* Provided information:
***
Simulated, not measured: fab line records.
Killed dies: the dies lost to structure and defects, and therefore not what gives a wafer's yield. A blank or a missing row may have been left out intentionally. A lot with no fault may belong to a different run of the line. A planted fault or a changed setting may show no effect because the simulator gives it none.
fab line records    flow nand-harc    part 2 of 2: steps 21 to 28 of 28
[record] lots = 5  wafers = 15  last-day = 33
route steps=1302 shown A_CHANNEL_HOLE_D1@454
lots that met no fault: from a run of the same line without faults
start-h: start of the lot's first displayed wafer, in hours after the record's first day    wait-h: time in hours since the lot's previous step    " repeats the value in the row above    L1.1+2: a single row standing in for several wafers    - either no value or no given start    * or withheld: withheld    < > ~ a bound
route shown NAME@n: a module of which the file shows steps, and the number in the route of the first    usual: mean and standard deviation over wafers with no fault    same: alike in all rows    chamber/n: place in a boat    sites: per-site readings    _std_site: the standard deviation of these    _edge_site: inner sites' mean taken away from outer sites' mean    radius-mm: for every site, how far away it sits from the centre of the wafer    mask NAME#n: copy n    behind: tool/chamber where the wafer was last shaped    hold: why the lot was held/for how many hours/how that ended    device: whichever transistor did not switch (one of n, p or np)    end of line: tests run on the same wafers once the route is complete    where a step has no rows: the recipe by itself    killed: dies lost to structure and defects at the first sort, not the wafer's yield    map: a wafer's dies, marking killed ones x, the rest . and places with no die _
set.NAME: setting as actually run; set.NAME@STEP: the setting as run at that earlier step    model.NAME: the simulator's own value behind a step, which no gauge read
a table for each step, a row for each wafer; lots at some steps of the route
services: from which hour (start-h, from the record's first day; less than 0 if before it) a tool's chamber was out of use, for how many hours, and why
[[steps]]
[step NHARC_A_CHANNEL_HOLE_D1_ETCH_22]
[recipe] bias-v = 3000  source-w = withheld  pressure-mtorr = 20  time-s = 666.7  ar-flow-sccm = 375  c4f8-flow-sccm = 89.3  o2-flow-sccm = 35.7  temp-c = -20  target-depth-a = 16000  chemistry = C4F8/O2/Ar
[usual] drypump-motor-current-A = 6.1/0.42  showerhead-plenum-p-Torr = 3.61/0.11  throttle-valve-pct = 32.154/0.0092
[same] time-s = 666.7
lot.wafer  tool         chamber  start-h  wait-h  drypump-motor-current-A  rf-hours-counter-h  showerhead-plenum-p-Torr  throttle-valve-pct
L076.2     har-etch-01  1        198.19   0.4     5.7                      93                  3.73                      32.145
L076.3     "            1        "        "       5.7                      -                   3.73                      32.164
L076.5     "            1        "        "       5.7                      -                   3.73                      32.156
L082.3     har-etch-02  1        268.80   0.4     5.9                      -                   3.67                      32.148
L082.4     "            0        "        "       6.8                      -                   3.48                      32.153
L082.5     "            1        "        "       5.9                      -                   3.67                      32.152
***

* Requirement: Return exactly the lines above from the line that has "to 28 of 28" through the line that has "start-h: start of", inclusive, and nothing else.

* Exercise output:
fab line records    flow nand-harc    part 2 of 2: steps 21 to 28 of 28
[record] lots = 5  wafers = 15  last-day = 33
route steps=1302 shown A_CHANNEL_HOLE_D1@454
lots that met no fault: from a run of the same line without faults
start-h: start of the lot's first displayed wafer, in hours after the record's first day    wait-h: time in hours since the lot's previous step    " repeats the value in the row above    L1.1+2: a single row standing in for several wafers    - either no value or no given start    * or withheld: withheld    < > ~ a bound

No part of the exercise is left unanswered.